Data section
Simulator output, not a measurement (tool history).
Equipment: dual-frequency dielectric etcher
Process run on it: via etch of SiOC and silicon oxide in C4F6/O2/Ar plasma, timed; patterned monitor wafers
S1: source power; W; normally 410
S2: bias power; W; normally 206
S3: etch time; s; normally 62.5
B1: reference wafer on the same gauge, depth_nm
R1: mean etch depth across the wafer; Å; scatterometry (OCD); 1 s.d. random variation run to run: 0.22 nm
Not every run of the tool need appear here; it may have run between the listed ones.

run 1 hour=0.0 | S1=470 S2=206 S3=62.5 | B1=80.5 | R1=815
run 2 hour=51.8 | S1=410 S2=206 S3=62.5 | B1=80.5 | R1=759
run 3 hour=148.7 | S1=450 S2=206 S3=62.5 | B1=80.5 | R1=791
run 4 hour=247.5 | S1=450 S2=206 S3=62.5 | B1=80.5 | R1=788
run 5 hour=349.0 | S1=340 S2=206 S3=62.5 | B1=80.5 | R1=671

Exercise
With nothing left out, copy the data above exactly.

Written solution
Simulator output, not a measurement (tool history).
Equipment: dual-frequency dielectric etcher
Process run on it: via etch of SiOC and silicon oxide in C4F6/O2/Ar plasma, timed; patterned monitor wafers
S1: source power; W; normally 410
S2: bias power; W; normally 206
S3: etch time; s; normally 62.5
B1: reference wafer on the same gauge, depth_nm
R1: mean etch depth across the wafer; Å; scatterometry (OCD); 1 s.d. random variation run to run: 0.22 nm
Not every run of the tool need appear here; it may have run between the listed ones.

run 1 hour=0.0 | S1=470 S2=206 S3=62.5 | B1=80.5 | R1=815
run 2 hour=51.8 | S1=410 S2=206 S3=62.5 | B1=80.5 | R1=759
run 3 hour=148.7 | S1=450 S2=206 S3=62.5 | B1=80.5 | R1=791
run 4 hour=247.5 | S1=450 S2=206 S3=62.5 | B1=80.5 | R1=788
run 5 hour=349.0 | S1=340 S2=206 S3=62.5 | B1=80.5 | R1=671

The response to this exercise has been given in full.